* Requirement *
Copy precisely the first line of the material below and every later line, stopping with the line that contains "or small figures".

Material supplied below:

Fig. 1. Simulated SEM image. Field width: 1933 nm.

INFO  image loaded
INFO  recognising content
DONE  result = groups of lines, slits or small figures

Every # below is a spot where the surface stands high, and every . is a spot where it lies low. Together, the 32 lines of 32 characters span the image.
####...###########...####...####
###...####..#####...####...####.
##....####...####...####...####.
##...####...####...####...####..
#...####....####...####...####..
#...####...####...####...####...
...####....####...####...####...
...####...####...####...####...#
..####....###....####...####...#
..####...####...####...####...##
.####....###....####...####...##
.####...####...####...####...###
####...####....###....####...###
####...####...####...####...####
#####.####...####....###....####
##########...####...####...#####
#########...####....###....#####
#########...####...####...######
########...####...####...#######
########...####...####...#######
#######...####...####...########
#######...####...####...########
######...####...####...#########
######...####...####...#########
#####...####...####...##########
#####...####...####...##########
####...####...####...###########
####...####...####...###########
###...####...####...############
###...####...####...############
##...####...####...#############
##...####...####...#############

End of Material supplied.

* Your response *
Fig. 1. Simulated SEM image. Field width: 1933 nm.

INFO  image loaded
INFO  recognising content
DONE  result = groups of lines, slits or small figures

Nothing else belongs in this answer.